ENTRIES SHOWN
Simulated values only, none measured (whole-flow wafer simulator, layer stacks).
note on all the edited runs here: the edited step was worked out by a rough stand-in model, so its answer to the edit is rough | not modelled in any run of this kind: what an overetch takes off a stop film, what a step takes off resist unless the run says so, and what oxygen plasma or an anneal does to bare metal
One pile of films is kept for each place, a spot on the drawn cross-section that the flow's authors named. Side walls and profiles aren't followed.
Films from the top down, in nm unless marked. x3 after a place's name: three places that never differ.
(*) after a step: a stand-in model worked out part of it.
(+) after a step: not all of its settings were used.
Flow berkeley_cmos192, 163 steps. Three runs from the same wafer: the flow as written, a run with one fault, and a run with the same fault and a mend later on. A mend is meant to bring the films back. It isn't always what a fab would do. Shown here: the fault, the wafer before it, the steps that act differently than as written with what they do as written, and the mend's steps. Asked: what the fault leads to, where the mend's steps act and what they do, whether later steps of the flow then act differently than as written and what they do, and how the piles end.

TASK ITEM
All that is needed is the opening run of the data, given again exactly: please include every line from the first through the line with "(+) after a", both ends kept.

SOLUTION
Simulated values only, none measured (whole-flow wafer simulator, layer stacks).
note on all the edited runs here: the edited step was worked out by a rough stand-in model, so its answer to the edit is rough | not modelled in any run of this kind: what an overetch takes off a stop film, what a step takes off resist unless the run says so, and what oxygen plasma or an anneal does to bare metal
One pile of films is kept for each place, a spot on the drawn cross-section that the flow's authors named. Side walls and profiles aren't followed.
Films from the top down, in nm unless marked. x3 after a place's name: three places that never differ.
(*) after a step: a stand-in model worked out part of it.
(+) after a step: not all of its settings were used.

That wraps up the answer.